**Required action**: Lines below starting with the line with "Each place is" and going on through the line with "A pile is written" must be output exactly; the rest of the records must be left out.

**Extracted information**:
----------

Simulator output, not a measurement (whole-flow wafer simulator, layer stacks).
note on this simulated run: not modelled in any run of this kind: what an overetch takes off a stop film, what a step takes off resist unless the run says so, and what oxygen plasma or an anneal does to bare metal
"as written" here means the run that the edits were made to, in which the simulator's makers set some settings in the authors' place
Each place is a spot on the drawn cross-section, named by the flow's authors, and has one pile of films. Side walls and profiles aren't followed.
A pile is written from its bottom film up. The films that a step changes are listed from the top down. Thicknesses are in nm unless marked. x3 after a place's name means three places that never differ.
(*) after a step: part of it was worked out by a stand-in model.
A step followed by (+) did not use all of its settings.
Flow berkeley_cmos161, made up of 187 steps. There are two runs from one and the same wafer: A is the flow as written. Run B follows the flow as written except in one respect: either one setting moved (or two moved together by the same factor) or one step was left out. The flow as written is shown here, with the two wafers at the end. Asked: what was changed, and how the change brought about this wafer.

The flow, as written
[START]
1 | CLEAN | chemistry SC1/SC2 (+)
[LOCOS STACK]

----------

**Exercise result**:
Each place is a spot on the drawn cross-section, named by the flow's authors, and has one pile of films. Side walls and profiles aren't followed.
A pile is written from its bottom film up. The films that a step changes are listed from the top down. Thicknesses are in nm unless marked. x3 after a place's name means three places that never differ.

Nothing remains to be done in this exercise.